WORK TASK —
The lines from the start of the data through the line containing "start_h: start of" are to be reproduced exactly, both ends included.

DATA —
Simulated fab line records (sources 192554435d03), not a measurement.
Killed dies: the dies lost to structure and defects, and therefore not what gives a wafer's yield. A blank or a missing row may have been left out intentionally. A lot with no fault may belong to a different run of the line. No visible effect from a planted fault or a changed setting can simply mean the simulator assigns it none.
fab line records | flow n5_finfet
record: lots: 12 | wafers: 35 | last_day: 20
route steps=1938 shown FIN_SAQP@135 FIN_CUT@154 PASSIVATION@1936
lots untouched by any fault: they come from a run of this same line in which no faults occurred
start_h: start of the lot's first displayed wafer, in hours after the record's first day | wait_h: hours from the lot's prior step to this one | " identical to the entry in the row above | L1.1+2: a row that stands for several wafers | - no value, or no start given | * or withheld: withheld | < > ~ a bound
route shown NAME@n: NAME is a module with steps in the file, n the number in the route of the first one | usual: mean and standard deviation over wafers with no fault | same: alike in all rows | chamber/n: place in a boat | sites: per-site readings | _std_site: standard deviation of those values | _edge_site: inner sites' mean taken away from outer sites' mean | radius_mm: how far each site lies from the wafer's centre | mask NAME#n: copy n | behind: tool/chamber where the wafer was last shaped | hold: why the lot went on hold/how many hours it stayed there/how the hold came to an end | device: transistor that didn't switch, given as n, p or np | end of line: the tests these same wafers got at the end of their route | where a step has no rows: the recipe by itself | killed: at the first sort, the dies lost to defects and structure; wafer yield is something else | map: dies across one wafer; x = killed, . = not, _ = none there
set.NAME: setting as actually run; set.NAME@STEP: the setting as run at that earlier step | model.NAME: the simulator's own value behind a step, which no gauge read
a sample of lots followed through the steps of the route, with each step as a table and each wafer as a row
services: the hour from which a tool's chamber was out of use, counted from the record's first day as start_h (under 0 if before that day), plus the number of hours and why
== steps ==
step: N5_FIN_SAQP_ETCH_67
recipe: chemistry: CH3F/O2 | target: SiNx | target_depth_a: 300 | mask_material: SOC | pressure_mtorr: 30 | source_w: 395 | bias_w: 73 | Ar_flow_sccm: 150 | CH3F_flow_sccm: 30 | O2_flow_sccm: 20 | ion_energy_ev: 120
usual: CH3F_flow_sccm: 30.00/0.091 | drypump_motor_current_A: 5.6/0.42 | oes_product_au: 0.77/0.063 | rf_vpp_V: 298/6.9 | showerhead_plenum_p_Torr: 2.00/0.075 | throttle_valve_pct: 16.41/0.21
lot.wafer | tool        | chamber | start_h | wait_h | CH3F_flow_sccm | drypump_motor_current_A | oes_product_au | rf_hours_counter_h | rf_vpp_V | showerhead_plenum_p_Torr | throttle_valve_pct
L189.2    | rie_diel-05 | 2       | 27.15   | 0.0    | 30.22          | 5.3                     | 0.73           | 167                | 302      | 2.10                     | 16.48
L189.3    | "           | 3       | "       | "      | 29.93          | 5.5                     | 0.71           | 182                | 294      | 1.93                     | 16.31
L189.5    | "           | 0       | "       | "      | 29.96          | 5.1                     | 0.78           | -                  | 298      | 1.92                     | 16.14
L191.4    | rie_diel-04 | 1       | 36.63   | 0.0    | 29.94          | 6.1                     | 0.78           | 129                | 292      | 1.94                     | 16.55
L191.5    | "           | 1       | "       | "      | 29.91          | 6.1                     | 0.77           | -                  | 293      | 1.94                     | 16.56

WRITTEN ANSWER —
Simulated fab line records (sources 192554435d03), not a measurement.
Killed dies: the dies lost to structure and defects, and therefore not what gives a wafer's yield. A blank or a missing row may have been left out intentionally. A lot with no fault may belong to a different run of the line. No visible effect from a planted fault or a changed setting can simply mean the simulator assigns it none.
fab line records | flow n5_finfet
record: lots: 12 | wafers: 35 | last_day: 20
route steps=1938 shown FIN_SAQP@135 FIN_CUT@154 PASSIVATION@1936
lots untouched by any fault: they come from a run of this same line in which no faults occurred
start_h: start of the lot's first displayed wafer, in hours after the record's first day | wait_h: hours from the lot's prior step to this one | " identical to the entry in the row above | L1.1+2: a row that stands for several wafers | - no value, or no start given | * or withheld: withheld | < > ~ a bound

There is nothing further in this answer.